+---+

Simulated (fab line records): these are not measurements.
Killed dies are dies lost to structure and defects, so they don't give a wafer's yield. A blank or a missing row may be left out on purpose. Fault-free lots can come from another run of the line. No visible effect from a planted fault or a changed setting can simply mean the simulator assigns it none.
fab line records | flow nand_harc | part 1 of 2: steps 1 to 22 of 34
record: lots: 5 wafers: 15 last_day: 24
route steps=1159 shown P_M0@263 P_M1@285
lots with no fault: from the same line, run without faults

+---+

(ASSIGNED TASK): Return a faithful copy of all the records above.

(EXERCISE OUTPUT):
Simulated (fab line records): these are not measurements.
Killed dies are dies lost to structure and defects, so they don't give a wafer's yield. A blank or a missing row may be left out on purpose. Fault-free lots can come from another run of the line. No visible effect from a planted fault or a changed setting can simply mean the simulator assigns it none.
fab line records | flow nand_harc | part 1 of 2: steps 1 to 22 of 34
record: lots: 5 wafers: 15 last_day: 24
route steps=1159 shown P_M0@263 P_M1@285
lots with no fault: from the same line, run without faults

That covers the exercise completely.